- Exercise -
Only part of the listing is needed, namely the lines from its start through the line with "L094.3 | can't", and they should be retyped exactly.

- Material supplied -
************
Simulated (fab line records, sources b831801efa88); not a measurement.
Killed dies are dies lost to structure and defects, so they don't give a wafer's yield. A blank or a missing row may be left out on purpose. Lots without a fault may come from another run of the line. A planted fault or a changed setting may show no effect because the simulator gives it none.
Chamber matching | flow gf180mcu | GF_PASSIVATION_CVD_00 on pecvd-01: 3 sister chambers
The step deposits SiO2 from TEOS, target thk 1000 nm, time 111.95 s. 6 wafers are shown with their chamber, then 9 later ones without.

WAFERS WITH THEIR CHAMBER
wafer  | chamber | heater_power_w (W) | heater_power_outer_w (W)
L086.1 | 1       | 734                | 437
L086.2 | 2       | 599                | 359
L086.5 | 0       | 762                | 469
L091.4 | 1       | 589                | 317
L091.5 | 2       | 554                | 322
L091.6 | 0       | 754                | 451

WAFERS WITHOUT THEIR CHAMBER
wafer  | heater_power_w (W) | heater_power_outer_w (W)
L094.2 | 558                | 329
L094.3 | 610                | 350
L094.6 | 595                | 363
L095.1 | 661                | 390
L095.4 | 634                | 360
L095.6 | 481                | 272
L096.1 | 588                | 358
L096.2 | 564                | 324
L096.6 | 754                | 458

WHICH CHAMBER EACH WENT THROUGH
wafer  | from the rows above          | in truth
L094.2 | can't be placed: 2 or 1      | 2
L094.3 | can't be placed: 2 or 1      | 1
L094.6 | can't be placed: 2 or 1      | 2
************

- Response box -
Simulated (fab line records, sources b831801efa88); not a measurement.
Killed dies are dies lost to structure and defects, so they don't give a wafer's yield. A blank or a missing row may be left out on purpose. Lots without a fault may come from another run of the line. A planted fault or a changed setting may show no effect because the simulator gives it none.
Chamber matching | flow gf180mcu | GF_PASSIVATION_CVD_00 on pecvd-01: 3 sister chambers
The step deposits SiO2 from TEOS, target thk 1000 nm, time 111.95 s. 6 wafers are shown with their chamber, then 9 later ones without.

WAFERS WITH THEIR CHAMBER
wafer  | chamber | heater_power_w (W) | heater_power_outer_w (W)
L086.1 | 1       | 734                | 437
L086.2 | 2       | 599                | 359
L086.5 | 0       | 762                | 469
L091.4 | 1       | 589                | 317
L091.5 | 2       | 554                | 322
L091.6 | 0       | 754                | 451

WAFERS WITHOUT THEIR CHAMBER
wafer  | heater_power_w (W) | heater_power_outer_w (W)
L094.2 | 558                | 329
L094.3 | 610                | 350
L094.6 | 595                | 363
L095.1 | 661                | 390
L095.4 | 634                | 360
L095.6 | 481                | 272
L096.1 | 588                | 358
L096.2 | 564                | 324
L096.6 | 754                | 458

WHICH CHAMBER EACH WENT THROUGH
wafer  | from the rows above          | in truth
L094.2 | can't be placed: 2 or 1      | 2
L094.3 | can't be placed: 2 or 1      | 1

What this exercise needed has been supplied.